Assignment
Starting at the top of the records, output every line through the one that contains "L102 | day 49", keeping each exactly as it appears.

----- Data extracts

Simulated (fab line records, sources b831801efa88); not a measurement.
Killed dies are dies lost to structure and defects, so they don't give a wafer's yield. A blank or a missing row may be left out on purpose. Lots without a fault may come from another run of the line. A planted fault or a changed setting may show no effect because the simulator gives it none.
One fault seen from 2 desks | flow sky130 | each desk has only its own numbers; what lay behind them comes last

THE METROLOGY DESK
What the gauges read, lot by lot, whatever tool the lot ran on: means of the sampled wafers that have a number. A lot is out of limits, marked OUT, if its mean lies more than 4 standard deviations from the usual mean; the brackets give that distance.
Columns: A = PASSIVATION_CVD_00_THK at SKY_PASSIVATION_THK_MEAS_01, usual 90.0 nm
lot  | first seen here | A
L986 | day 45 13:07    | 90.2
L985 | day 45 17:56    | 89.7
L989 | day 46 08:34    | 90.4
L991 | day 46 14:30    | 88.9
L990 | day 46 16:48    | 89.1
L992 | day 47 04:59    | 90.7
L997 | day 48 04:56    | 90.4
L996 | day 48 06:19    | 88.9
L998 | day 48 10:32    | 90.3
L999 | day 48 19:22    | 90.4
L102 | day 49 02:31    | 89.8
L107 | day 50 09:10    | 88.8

----------

Task result
Simulated (fab line records, sources b831801efa88); not a measurement.
Killed dies are dies lost to structure and defects, so they don't give a wafer's yield. A blank or a missing row may be left out on purpose. Lots without a fault may come from another run of the line. A planted fault or a changed setting may show no effect because the simulator gives it none.
One fault seen from 2 desks | flow sky130 | each desk has only its own numbers; what lay behind them comes last

THE METROLOGY DESK
What the gauges read, lot by lot, whatever tool the lot ran on: means of the sampled wafers that have a number. A lot is out of limits, marked OUT, if its mean lies more than 4 standard deviations from the usual mean; the brackets give that distance.
Columns: A = PASSIVATION_CVD_00_THK at SKY_PASSIVATION_THK_MEAS_01, usual 90.0 nm
lot  | first seen here | A
L986 | day 45 13:07    | 90.2
L985 | day 45 17:56    | 89.7
L989 | day 46 08:34    | 90.4
L991 | day 46 14:30    | 88.9
L990 | day 46 16:48    | 89.1
L992 | day 47 04:59    | 90.7
L997 | day 48 04:56    | 90.4
L996 | day 48 06:19    | 88.9
L998 | day 48 10:32    | 90.3
L999 | day 48 19:22    | 90.4
L102 | day 49 02:31    | 89.8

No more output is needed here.